= Beginning of Section =

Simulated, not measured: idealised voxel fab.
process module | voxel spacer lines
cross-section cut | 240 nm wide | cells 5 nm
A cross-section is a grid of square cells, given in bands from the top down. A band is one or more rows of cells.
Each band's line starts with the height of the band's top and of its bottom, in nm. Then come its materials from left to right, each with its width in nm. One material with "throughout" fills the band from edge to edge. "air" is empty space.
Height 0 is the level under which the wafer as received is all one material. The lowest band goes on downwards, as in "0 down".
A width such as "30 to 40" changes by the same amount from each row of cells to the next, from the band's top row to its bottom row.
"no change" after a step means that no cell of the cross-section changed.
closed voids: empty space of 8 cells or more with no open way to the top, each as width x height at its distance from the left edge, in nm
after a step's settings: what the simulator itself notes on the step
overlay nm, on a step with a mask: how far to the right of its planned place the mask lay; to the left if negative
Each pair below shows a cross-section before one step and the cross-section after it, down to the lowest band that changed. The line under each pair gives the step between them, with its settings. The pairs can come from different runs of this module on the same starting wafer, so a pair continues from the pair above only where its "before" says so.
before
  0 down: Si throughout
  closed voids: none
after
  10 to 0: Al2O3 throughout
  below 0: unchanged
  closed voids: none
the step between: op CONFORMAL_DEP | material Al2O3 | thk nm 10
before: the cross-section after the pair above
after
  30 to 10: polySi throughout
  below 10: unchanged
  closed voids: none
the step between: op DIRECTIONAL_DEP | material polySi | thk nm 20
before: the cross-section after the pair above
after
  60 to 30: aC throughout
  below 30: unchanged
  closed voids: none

= End of Section =

Work request:
Print out the whole of the material above exactly as it stands.

Answer area:
Simulated, not measured: idealised voxel fab.
process module | voxel spacer lines
cross-section cut | 240 nm wide | cells 5 nm
A cross-section is a grid of square cells, given in bands from the top down. A band is one or more rows of cells.
Each band's line starts with the height of the band's top and of its bottom, in nm. Then come its materials from left to right, each with its width in nm. One material with "throughout" fills the band from edge to edge. "air" is empty space.
Height 0 is the level under which the wafer as received is all one material. The lowest band goes on downwards, as in "0 down".
A width such as "30 to 40" changes by the same amount from each row of cells to the next, from the band's top row to its bottom row.
"no change" after a step means that no cell of the cross-section changed.
closed voids: empty space of 8 cells or more with no open way to the top, each as width x height at its distance from the left edge, in nm
after a step's settings: what the simulator itself notes on the step
overlay nm, on a step with a mask: how far to the right of its planned place the mask lay; to the left if negative
Each pair below shows a cross-section before one step and the cross-section after it, down to the lowest band that changed. The line under each pair gives the step between them, with its settings. The pairs can come from different runs of this module on the same starting wafer, so a pair continues from the pair above only where its "before" says so.
before
  0 down: Si throughout
  closed voids: none
after
  10 to 0: Al2O3 throughout
  below 0: unchanged
  closed voids: none
the step between: op CONFORMAL_DEP | material Al2O3 | thk nm 10
before: the cross-section after the pair above
after
  30 to 10: polySi throughout
  below 10: unchanged
  closed voids: none
the step between: op DIRECTIONAL_DEP | material polySi | thk nm 20
before: the cross-section after the pair above
after
  60 to 30: aC throughout
  below 30: unchanged
  closed voids: none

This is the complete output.